**BRIEF**
All lines from the opening of the data to the line containing "L630;day 14 20:09;prober-02;5.9e-05" must be returned unchanged, and only those lines.

**SOURCE INFORMATION**
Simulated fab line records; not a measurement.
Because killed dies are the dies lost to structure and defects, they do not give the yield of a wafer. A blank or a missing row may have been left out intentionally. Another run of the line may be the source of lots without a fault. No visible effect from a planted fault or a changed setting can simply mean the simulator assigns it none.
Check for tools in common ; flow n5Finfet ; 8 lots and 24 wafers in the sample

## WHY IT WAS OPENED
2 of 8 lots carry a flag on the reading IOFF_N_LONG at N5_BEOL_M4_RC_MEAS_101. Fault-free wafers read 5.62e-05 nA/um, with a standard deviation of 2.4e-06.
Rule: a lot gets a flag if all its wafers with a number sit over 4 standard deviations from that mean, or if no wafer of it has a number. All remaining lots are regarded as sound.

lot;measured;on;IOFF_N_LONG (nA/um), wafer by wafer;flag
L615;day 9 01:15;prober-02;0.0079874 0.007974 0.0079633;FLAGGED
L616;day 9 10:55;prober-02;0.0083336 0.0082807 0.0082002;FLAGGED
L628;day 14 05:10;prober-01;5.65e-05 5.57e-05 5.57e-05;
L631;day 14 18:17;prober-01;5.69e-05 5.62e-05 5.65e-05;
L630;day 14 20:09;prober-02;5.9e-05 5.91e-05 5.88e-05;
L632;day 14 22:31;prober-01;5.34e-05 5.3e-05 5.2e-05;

**SOLUTION**
Simulated fab line records; not a measurement.
Because killed dies are the dies lost to structure and defects, they do not give the yield of a wafer. A blank or a missing row may have been left out intentionally. Another run of the line may be the source of lots without a fault. No visible effect from a planted fault or a changed setting can simply mean the simulator assigns it none.
Check for tools in common ; flow n5Finfet ; 8 lots and 24 wafers in the sample

## WHY IT WAS OPENED
2 of 8 lots carry a flag on the reading IOFF_N_LONG at N5_BEOL_M4_RC_MEAS_101. Fault-free wafers read 5.62e-05 nA/um, with a standard deviation of 2.4e-06.
Rule: a lot gets a flag if all its wafers with a number sit over 4 standard deviations from that mean, or if no wafer of it has a number. All remaining lots are regarded as sound.

lot;measured;on;IOFF_N_LONG (nA/um), wafer by wafer;flag
L615;day 9 01:15;prober-02;0.0079874 0.007974 0.0079633;FLAGGED
L616;day 9 10:55;prober-02;0.0083336 0.0082807 0.0082002;FLAGGED
L628;day 14 05:10;prober-01;5.65e-05 5.57e-05 5.57e-05;
L631;day 14 18:17;prober-01;5.69e-05 5.62e-05 5.65e-05;
L630;day 14 20:09;prober-02;5.9e-05 5.91e-05 5.88e-05;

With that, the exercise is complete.